- - - - - - -

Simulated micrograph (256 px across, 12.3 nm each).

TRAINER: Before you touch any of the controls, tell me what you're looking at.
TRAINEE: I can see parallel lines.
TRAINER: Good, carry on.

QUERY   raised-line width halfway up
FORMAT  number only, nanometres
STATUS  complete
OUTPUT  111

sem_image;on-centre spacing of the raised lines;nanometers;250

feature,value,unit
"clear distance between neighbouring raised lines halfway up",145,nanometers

- - - - - - -

*Activity*.
Reproduce the listing above exactly, but only from its first line through the line holding "feature,value,unit"; both of those lines are included.

*Written response*.
Simulated micrograph (256 px across, 12.3 nm each).

TRAINER: Before you touch any of the controls, tell me what you're looking at.
TRAINEE: I can see parallel lines.
TRAINER: Good, carry on.

QUERY   raised-line width halfway up
FORMAT  number only, nanometres
STATUS  complete
OUTPUT  111

sem_image;on-centre spacing of the raised lines;nanometers;250

feature,value,unit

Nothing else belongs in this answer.